**MATERIAL PROVIDED:**
- Opening Delimiter -
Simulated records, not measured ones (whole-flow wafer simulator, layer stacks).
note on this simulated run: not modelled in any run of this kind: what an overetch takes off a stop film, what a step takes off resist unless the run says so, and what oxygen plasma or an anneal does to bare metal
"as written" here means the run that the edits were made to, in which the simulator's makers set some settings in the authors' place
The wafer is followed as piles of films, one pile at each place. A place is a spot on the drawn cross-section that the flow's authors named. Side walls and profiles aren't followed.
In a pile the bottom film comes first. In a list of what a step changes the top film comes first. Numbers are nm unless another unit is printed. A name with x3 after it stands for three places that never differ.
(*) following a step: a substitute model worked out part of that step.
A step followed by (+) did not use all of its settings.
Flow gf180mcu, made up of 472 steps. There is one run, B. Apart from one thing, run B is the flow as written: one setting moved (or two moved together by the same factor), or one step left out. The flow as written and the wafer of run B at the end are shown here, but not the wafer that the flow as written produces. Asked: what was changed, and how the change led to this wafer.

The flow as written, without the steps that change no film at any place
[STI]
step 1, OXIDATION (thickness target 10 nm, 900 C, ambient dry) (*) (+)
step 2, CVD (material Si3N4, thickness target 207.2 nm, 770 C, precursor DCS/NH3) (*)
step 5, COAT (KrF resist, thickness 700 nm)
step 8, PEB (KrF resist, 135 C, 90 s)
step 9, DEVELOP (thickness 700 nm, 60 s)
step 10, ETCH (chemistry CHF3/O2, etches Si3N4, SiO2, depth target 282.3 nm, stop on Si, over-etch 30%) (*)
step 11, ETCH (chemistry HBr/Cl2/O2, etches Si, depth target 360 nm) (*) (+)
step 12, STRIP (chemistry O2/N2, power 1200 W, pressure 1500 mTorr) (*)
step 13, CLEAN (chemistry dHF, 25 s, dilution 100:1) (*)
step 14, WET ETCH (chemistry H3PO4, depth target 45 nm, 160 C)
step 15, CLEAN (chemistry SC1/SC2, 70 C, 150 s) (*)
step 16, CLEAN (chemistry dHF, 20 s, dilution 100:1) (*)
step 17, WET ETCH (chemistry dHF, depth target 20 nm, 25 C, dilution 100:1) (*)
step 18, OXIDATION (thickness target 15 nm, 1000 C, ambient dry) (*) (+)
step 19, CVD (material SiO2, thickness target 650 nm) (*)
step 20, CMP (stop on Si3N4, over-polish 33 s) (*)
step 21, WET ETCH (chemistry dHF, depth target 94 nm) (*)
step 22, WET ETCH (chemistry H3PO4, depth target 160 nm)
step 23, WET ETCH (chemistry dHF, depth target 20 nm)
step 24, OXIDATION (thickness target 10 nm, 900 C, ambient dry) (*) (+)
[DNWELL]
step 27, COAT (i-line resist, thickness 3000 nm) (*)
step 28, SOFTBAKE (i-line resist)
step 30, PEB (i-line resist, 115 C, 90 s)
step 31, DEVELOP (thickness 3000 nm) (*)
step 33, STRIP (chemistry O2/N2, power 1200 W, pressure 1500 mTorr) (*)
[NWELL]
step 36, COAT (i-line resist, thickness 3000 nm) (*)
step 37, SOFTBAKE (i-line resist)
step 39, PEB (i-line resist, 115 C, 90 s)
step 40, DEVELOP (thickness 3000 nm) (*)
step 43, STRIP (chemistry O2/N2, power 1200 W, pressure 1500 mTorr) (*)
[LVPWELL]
- Closing Delimiter -

**BRIEF:**
Copy out the lines above exactly, beginning at the one that contains "step 9, DEVELOP (thickness 700 nm, 60 s)" and ending at the one that contains "step 12, STRIP".

**ANSWER AREA:**
step 9, DEVELOP (thickness 700 nm, 60 s)
step 10, ETCH (chemistry CHF3/O2, etches Si3N4, SiO2, depth target 282.3 nm, stop on Si, over-etch 30%) (*)
step 11, ETCH (chemistry HBr/Cl2/O2, etches Si, depth target 360 nm) (*) (+)
step 12, STRIP (chemistry O2/N2, power 1200 W, pressure 1500 mTorr) (*)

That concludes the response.